**Work order**:
Needed from the data below: every line from the one with "16 | COAT | KrF resist, thickness 650 nm (*)" up to and including the one with "22 | VIA ETCH", repeated exactly and with nothing else.

......

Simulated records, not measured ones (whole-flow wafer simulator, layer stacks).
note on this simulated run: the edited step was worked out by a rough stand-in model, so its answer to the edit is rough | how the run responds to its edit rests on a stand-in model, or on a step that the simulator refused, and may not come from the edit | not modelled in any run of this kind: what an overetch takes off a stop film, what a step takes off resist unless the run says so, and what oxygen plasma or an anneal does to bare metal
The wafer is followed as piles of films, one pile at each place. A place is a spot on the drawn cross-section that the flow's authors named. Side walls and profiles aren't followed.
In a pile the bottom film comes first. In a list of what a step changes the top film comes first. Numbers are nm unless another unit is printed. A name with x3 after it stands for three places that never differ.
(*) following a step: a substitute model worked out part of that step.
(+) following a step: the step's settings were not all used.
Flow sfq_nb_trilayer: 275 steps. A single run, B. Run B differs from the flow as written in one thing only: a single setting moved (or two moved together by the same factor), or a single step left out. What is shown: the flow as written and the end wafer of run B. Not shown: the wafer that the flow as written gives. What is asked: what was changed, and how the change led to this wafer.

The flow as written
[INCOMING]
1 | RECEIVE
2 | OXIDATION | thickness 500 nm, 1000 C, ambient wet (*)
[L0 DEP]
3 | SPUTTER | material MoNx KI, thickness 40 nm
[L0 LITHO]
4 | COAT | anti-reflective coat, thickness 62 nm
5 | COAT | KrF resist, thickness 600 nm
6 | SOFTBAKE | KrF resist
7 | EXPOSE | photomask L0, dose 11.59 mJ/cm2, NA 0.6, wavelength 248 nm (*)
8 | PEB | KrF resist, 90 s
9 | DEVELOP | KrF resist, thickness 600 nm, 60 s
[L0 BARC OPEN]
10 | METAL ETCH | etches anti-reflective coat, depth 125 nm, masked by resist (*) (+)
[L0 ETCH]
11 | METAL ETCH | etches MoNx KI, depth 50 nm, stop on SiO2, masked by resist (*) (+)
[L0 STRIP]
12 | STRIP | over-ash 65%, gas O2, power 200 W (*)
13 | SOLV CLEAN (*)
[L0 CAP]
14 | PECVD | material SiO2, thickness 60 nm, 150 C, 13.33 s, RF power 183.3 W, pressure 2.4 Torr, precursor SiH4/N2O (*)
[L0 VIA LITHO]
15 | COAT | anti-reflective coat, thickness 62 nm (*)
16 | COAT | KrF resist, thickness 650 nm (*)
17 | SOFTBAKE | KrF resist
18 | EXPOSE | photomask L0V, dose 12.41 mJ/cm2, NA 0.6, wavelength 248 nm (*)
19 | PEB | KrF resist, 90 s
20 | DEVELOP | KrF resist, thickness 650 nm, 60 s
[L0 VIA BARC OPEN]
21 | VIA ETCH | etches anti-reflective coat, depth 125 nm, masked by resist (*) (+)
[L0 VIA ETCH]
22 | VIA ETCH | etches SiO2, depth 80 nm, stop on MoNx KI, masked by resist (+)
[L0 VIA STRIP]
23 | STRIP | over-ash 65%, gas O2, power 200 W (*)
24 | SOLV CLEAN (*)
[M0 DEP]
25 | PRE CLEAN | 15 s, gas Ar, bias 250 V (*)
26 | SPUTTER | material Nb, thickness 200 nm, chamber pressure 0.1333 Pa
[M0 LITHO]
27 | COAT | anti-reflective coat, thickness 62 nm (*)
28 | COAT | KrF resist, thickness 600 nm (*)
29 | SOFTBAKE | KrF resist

......

**Solution**:
16 | COAT | KrF resist, thickness 650 nm (*)
17 | SOFTBAKE | KrF resist
18 | EXPOSE | photomask L0V, dose 12.41 mJ/cm2, NA 0.6, wavelength 248 nm (*)
19 | PEB | KrF resist, 90 s
20 | DEVELOP | KrF resist, thickness 650 nm, 60 s
[L0 VIA BARC OPEN]
21 | VIA ETCH | etches anti-reflective coat, depth 125 nm, masked by resist (*) (+)
[L0 VIA ETCH]
22 | VIA ETCH | etches SiO2, depth 80 nm, stop on MoNx KI, masked by resist (+)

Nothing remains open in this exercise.